Work item
Write out the data exactly from its first line onward, ending with the line in which "C5: hours since" appears.

[Records shown]

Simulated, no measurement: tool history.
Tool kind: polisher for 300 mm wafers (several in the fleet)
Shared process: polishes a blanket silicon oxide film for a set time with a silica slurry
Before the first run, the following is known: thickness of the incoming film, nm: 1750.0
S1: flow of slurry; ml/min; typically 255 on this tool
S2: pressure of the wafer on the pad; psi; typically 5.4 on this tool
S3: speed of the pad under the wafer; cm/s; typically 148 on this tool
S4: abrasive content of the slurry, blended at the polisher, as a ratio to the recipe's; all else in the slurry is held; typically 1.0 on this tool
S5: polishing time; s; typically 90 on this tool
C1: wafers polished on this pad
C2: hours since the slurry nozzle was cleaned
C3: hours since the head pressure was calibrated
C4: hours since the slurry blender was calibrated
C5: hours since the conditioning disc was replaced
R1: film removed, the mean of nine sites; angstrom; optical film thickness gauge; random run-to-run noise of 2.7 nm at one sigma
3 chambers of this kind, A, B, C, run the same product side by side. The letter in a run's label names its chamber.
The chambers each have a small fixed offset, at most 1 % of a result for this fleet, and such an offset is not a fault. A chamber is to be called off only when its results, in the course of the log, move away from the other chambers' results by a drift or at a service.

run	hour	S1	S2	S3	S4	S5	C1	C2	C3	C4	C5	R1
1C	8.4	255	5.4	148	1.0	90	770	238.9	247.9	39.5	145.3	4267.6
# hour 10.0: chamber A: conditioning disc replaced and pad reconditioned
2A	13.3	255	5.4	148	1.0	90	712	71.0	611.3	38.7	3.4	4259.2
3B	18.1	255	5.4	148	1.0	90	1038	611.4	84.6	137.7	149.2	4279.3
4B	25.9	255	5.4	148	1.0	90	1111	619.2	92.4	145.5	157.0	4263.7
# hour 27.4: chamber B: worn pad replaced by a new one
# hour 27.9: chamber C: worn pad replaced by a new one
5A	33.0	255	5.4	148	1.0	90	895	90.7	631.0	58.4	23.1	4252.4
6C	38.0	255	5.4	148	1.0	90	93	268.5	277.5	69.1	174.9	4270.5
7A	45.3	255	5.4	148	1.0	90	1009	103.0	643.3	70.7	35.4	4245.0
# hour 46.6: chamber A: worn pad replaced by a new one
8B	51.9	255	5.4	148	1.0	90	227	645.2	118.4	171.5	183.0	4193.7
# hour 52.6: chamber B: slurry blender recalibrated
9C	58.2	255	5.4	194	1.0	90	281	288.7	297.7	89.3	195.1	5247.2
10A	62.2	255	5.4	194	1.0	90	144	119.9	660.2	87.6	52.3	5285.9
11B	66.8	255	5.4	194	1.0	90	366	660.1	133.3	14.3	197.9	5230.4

[/Records shown]

Task response
Simulated, no measurement: tool history.
Tool kind: polisher for 300 mm wafers (several in the fleet)
Shared process: polishes a blanket silicon oxide film for a set time with a silica slurry
Before the first run, the following is known: thickness of the incoming film, nm: 1750.0
S1: flow of slurry; ml/min; typically 255 on this tool
S2: pressure of the wafer on the pad; psi; typically 5.4 on this tool
S3: speed of the pad under the wafer; cm/s; typically 148 on this tool
S4: abrasive content of the slurry, blended at the polisher, as a ratio to the recipe's; all else in the slurry is held; typically 1.0 on this tool
S5: polishing time; s; typically 90 on this tool
C1: wafers polished on this pad
C2: hours since the slurry nozzle was cleaned
C3: hours since the head pressure was calibrated
C4: hours since the slurry blender was calibrated
C5: hours since the conditioning disc was replaced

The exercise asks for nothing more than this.